■ WORK INSTRUCTION: Beginning at the first line of the data, print each line exactly, stopping after the line that contains "Hidden conditions (not".

━━━━━━
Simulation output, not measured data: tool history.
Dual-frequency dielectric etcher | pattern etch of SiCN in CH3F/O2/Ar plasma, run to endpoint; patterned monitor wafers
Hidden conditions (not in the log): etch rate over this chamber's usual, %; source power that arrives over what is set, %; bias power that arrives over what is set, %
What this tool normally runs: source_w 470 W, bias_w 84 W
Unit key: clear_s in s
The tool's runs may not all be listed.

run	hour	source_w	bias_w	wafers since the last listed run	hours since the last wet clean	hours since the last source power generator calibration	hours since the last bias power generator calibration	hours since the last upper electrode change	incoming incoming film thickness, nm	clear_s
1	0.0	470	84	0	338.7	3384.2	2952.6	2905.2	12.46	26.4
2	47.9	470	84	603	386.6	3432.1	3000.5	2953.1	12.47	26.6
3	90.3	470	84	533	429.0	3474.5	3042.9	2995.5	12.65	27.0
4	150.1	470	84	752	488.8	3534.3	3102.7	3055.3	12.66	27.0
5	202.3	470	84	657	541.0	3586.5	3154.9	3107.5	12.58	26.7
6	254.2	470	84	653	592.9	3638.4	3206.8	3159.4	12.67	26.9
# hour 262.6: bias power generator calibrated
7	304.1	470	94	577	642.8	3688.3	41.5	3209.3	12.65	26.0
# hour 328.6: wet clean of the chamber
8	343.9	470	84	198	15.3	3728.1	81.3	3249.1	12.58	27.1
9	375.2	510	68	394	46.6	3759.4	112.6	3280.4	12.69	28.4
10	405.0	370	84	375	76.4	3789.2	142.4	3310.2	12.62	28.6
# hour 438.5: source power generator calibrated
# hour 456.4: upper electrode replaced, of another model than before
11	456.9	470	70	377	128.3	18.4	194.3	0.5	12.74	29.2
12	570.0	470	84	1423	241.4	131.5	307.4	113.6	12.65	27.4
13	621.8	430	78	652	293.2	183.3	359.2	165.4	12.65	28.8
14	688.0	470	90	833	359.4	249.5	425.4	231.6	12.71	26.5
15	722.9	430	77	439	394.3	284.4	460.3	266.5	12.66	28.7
━━━━━━

■ ANSWER AREA:
Simulation output, not measured data: tool history.
Dual-frequency dielectric etcher | pattern etch of SiCN in CH3F/O2/Ar plasma, run to endpoint; patterned monitor wafers
Hidden conditions (not in the log): etch rate over this chamber's usual, %; source power that arrives over what is set, %; bias power that arrives over what is set, %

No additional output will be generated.